Type again, exactly, the lines below from the start through the line that includes "The simulator leaves".

SUPPLIED RECORDS below:

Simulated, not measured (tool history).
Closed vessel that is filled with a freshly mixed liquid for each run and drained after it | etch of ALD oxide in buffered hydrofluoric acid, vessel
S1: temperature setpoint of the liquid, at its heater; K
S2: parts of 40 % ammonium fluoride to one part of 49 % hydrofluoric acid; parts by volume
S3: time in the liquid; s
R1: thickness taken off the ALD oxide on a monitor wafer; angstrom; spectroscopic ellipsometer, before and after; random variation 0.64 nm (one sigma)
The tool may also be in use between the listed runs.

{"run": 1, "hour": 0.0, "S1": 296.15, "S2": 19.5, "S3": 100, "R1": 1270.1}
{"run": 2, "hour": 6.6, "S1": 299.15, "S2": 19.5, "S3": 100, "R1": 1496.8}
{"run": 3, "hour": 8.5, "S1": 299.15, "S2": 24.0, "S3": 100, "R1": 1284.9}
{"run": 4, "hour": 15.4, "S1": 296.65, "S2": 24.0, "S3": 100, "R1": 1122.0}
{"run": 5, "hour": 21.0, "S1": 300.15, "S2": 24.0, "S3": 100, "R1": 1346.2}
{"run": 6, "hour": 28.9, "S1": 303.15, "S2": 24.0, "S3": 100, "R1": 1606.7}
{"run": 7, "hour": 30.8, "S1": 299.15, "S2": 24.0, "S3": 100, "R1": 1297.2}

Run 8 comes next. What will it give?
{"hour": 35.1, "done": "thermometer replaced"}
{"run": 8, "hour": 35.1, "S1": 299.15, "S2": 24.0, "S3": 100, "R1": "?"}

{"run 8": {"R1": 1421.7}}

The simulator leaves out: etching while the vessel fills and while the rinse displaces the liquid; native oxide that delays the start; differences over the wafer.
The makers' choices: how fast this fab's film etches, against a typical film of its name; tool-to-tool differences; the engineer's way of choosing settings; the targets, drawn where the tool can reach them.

End of SUPPLIED RECORDS.

TASK RESPONSE ▸
Simulated, not measured (tool history).
Closed vessel that is filled with a freshly mixed liquid for each run and drained after it | etch of ALD oxide in buffered hydrofluoric acid, vessel
S1: temperature setpoint of the liquid, at its heater; K
S2: parts of 40 % ammonium fluoride to one part of 49 % hydrofluoric acid; parts by volume
S3: time in the liquid; s
R1: thickness taken off the ALD oxide on a monitor wafer; angstrom; spectroscopic ellipsometer, before and after; random variation 0.64 nm (one sigma)
The tool may also be in use between the listed runs.

{"run": 1, "hour": 0.0, "S1": 296.15, "S2": 19.5, "S3": 100, "R1": 1270.1}
{"run": 2, "hour": 6.6, "S1": 299.15, "S2": 19.5, "S3": 100, "R1": 1496.8}
{"run": 3, "hour": 8.5, "S1": 299.15, "S2": 24.0, "S3": 100, "R1": 1284.9}
{"run": 4, "hour": 15.4, "S1": 296.65, "S2": 24.0, "S3": 100, "R1": 1122.0}
{"run": 5, "hour": 21.0, "S1": 300.15, "S2": 24.0, "S3": 100, "R1": 1346.2}
{"run": 6, "hour": 28.9, "S1": 303.15, "S2": 24.0, "S3": 100, "R1": 1606.7}
{"run": 7, "hour": 30.8, "S1": 299.15, "S2": 24.0, "S3": 100, "R1": 1297.2}

Run 8 comes next. What will it give?
{"hour": 35.1, "done": "thermometer replaced"}
{"run": 8, "hour": 35.1, "S1": 299.15, "S2": 24.0, "S3": 100, "R1": "?"}

{"run 8": {"R1": 1421.7}}

The simulator leaves out: etching while the vessel fills and while the rinse displaces the liquid; native oxide that delays the start; differences over the wafer.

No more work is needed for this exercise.